### Assignment
Please write out word for word the opening lines of the material, including the line with "read on which" as the last.

### Information shown
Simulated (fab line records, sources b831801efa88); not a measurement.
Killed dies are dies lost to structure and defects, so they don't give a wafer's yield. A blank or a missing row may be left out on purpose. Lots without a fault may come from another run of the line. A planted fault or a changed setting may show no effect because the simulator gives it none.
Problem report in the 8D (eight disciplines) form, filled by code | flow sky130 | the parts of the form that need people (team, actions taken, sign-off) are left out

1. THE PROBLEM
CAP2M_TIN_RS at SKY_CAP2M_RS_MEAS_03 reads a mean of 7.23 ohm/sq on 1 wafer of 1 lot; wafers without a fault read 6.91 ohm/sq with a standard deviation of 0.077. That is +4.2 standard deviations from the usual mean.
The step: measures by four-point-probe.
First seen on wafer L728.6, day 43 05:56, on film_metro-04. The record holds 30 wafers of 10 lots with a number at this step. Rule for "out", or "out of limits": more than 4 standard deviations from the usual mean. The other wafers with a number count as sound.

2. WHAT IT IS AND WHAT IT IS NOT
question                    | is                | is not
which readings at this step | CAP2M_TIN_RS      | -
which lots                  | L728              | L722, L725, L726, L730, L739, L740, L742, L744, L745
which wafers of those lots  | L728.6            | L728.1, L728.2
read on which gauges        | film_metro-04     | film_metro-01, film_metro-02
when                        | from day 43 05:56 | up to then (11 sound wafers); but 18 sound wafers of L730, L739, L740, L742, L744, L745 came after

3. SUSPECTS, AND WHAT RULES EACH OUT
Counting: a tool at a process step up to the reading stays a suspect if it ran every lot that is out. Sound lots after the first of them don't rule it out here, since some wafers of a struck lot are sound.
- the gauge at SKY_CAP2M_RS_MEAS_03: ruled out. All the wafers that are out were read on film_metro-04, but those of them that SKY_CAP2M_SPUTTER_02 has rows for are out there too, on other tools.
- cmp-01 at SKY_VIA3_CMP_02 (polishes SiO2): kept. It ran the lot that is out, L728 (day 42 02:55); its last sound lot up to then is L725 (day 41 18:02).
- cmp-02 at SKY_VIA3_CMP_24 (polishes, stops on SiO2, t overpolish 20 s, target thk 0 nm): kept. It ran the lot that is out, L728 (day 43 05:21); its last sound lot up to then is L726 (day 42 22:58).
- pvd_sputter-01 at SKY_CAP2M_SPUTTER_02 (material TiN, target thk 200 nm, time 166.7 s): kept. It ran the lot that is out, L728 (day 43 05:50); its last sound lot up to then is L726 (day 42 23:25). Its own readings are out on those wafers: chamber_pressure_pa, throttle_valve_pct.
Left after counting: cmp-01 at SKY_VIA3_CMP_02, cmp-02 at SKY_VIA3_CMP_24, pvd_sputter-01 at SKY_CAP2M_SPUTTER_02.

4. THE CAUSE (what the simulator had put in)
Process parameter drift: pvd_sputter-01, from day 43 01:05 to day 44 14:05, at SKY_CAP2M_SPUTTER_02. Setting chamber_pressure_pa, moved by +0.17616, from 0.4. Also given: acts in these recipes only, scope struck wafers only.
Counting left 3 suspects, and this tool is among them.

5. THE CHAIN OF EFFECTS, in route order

### Written response
Simulated (fab line records, sources b831801efa88); not a measurement.
Killed dies are dies lost to structure and defects, so they don't give a wafer's yield. A blank or a missing row may be left out on purpose. Lots without a fault may come from another run of the line. A planted fault or a changed setting may show no effect because the simulator gives it none.
Problem report in the 8D (eight disciplines) form, filled by code | flow sky130 | the parts of the form that need people (team, actions taken, sign-off) are left out

1. THE PROBLEM
CAP2M_TIN_RS at SKY_CAP2M_RS_MEAS_03 reads a mean of 7.23 ohm/sq on 1 wafer of 1 lot; wafers without a fault read 6.91 ohm/sq with a standard deviation of 0.077. That is +4.2 standard deviations from the usual mean.
The step: measures by four-point-probe.
First seen on wafer L728.6, day 43 05:56, on film_metro-04. The record holds 30 wafers of 10 lots with a number at this step. Rule for "out", or "out of limits": more than 4 standard deviations from the usual mean. The other wafers with a number count as sound.

2. WHAT IT IS AND WHAT IT IS NOT
question                    | is                | is not
which readings at this step | CAP2M_TIN_RS      | -
which lots                  | L728              | L722, L725, L726, L730, L739, L740, L742, L744, L745
which wafers of those lots  | L728.6            | L728.1, L728.2
read on which gauges        | film_metro-04     | film_metro-01, film_metro-02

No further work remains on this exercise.